__WORK REQUEST__. The required output is the exact run of lines below that opens at the line with "Proc. module: voxel trench capacitor" and closes at the line with "Shown is cross-section".

__PROVIDED INFORMATION__.
• • • • •

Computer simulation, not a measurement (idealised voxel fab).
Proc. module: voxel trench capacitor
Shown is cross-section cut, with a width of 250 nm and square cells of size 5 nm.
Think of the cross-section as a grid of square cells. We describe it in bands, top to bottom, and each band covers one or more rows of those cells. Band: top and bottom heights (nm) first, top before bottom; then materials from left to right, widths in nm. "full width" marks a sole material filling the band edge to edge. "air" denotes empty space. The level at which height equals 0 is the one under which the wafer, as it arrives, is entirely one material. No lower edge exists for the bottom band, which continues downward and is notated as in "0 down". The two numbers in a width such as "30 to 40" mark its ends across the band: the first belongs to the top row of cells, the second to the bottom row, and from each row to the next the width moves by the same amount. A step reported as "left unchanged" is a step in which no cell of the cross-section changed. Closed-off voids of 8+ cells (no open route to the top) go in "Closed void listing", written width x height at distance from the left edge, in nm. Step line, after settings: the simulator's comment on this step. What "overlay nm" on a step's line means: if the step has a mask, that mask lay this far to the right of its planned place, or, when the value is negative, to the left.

• • • • •

__TASK RESPONSE__.
Proc. module: voxel trench capacitor
Shown is cross-section cut, with a width of 250 nm and square cells of size 5 nm.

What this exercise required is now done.